** Required action **
Your output should be the lines of the data that follow, reproduced exactly from the first through the line bearing "Order at every".

** Source data **
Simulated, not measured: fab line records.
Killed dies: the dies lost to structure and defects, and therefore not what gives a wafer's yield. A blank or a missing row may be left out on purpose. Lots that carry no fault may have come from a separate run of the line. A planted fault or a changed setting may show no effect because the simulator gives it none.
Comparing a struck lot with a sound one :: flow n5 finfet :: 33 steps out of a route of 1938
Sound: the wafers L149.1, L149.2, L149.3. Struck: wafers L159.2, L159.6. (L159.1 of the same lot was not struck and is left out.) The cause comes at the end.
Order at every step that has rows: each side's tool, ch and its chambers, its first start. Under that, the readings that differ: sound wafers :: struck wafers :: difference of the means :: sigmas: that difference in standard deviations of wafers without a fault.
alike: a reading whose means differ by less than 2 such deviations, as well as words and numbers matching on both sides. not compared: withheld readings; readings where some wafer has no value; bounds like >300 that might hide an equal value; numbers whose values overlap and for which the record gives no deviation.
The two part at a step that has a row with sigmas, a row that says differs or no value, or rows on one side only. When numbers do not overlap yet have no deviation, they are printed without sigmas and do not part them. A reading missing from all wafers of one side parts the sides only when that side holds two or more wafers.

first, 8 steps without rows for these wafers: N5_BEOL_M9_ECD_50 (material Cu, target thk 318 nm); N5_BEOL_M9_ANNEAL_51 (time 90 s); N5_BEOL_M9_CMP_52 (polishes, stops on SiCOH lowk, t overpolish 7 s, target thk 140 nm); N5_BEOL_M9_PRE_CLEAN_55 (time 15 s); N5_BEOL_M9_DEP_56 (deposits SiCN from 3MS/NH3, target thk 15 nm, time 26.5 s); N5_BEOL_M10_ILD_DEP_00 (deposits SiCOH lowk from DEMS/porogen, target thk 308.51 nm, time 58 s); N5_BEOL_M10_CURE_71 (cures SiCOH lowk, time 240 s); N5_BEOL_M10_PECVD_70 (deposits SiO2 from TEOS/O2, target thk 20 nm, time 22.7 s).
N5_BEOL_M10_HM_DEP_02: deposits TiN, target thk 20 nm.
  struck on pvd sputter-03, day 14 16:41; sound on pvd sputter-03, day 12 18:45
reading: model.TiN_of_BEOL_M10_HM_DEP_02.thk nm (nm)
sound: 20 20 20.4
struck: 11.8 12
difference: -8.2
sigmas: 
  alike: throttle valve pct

** Written solution **
Simulated, not measured: fab line records.
Killed dies: the dies lost to structure and defects, and therefore not what gives a wafer's yield. A blank or a missing row may be left out on purpose. Lots that carry no fault may have come from a separate run of the line. A planted fault or a changed setting may show no effect because the simulator gives it none.
Comparing a struck lot with a sound one :: flow n5 finfet :: 33 steps out of a route of 1938
Sound: the wafers L149.1, L149.2, L149.3. Struck: wafers L159.2, L159.6. (L159.1 of the same lot was not struck and is left out.) The cause comes at the end.
Order at every step that has rows: each side's tool, ch and its chambers, its first start. Under that, the readings that differ: sound wafers :: struck wafers :: difference of the means :: sigmas: that difference in standard deviations of wafers without a fault.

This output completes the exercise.